INFORMATION SUPPLIED:
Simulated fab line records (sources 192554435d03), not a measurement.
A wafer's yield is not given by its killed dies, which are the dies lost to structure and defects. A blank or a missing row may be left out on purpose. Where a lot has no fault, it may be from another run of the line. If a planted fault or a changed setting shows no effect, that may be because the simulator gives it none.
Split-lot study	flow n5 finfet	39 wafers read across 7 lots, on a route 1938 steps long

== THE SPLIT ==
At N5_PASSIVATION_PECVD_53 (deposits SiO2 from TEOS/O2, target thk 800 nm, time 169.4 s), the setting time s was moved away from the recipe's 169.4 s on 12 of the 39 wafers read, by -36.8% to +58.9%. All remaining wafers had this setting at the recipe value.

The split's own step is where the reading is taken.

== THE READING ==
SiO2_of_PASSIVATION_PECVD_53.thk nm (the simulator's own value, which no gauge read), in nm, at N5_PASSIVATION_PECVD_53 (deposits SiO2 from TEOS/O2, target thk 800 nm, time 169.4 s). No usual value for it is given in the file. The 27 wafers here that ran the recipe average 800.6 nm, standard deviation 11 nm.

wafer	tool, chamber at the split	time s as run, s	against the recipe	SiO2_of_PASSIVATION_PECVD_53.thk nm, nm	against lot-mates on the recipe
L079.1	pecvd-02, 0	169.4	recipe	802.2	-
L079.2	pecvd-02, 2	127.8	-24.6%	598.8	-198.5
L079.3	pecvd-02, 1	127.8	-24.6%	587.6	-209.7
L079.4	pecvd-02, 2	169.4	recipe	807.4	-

WORK INSTRUCTION: Restate the material exactly, from its opening line to its closing one.

REPLY:
Simulated fab line records (sources 192554435d03), not a measurement.
A wafer's yield is not given by its killed dies, which are the dies lost to structure and defects. A blank or a missing row may be left out on purpose. Where a lot has no fault, it may be from another run of the line. If a planted fault or a changed setting shows no effect, that may be because the simulator gives it none.
Split-lot study	flow n5 finfet	39 wafers read across 7 lots, on a route 1938 steps long

== THE SPLIT ==
At N5_PASSIVATION_PECVD_53 (deposits SiO2 from TEOS/O2, target thk 800 nm, time 169.4 s), the setting time s was moved away from the recipe's 169.4 s on 12 of the 39 wafers read, by -36.8% to +58.9%. All remaining wafers had this setting at the recipe value.

The split's own step is where the reading is taken.

== THE READING ==
SiO2_of_PASSIVATION_PECVD_53.thk nm (the simulator's own value, which no gauge read), in nm, at N5_PASSIVATION_PECVD_53 (deposits SiO2 from TEOS/O2, target thk 800 nm, time 169.4 s). No usual value for it is given in the file. The 27 wafers here that ran the recipe average 800.6 nm, standard deviation 11 nm.

wafer	tool, chamber at the split	time s as run, s	against the recipe	SiO2_of_PASSIVATION_PECVD_53.thk nm, nm	against lot-mates on the recipe
L079.1	pecvd-02, 0	169.4	recipe	802.2	-
L079.2	pecvd-02, 2	127.8	-24.6%	598.8	-198.5
L079.3	pecvd-02, 1	127.8	-24.6%	587.6	-209.7
L079.4	pecvd-02, 2	169.4	recipe	807.4	-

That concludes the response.